The output should be all entries, each matching the original exactly.

********************
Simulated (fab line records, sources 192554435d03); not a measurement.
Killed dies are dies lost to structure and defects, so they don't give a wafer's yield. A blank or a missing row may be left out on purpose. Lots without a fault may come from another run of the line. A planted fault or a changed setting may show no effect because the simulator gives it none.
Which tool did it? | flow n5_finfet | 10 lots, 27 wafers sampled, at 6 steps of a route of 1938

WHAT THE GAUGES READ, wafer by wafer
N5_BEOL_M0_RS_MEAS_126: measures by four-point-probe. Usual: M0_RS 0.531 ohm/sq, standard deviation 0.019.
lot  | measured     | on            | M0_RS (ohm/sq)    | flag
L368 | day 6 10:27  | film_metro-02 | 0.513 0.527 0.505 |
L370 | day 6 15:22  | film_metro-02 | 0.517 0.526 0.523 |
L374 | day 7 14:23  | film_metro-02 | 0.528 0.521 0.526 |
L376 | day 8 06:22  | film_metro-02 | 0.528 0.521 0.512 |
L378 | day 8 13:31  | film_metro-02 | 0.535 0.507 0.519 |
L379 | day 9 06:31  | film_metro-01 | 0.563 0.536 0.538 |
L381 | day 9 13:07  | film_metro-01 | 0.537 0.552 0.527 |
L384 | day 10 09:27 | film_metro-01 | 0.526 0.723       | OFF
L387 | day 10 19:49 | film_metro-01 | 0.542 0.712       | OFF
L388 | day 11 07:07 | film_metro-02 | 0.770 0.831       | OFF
********************

Answer area:
Simulated (fab line records, sources 192554435d03); not a measurement.
Killed dies are dies lost to structure and defects, so they don't give a wafer's yield. A blank or a missing row may be left out on purpose. Lots without a fault may come from another run of the line. A planted fault or a changed setting may show no effect because the simulator gives it none.
Which tool did it? | flow n5_finfet | 10 lots, 27 wafers sampled, at 6 steps of a route of 1938

WHAT THE GAUGES READ, wafer by wafer
N5_BEOL_M0_RS_MEAS_126: measures by four-point-probe. Usual: M0_RS 0.531 ohm/sq, standard deviation 0.019.
lot  | measured     | on            | M0_RS (ohm/sq)    | flag
L368 | day 6 10:27  | film_metro-02 | 0.513 0.527 0.505 |
L370 | day 6 15:22  | film_metro-02 | 0.517 0.526 0.523 |
L374 | day 7 14:23  | film_metro-02 | 0.528 0.521 0.526 |
L376 | day 8 06:22  | film_metro-02 | 0.528 0.521 0.512 |
L378 | day 8 13:31  | film_metro-02 | 0.535 0.507 0.519 |
L379 | day 9 06:31  | film_metro-01 | 0.563 0.536 0.538 |
L381 | day 9 13:07  | film_metro-01 | 0.537 0.552 0.527 |
L384 | day 10 09:27 | film_metro-01 | 0.526 0.723       | OFF
L387 | day 10 19:49 | film_metro-01 | 0.542 0.712       | OFF
L388 | day 11 07:07 | film_metro-02 | 0.770 0.831       | OFF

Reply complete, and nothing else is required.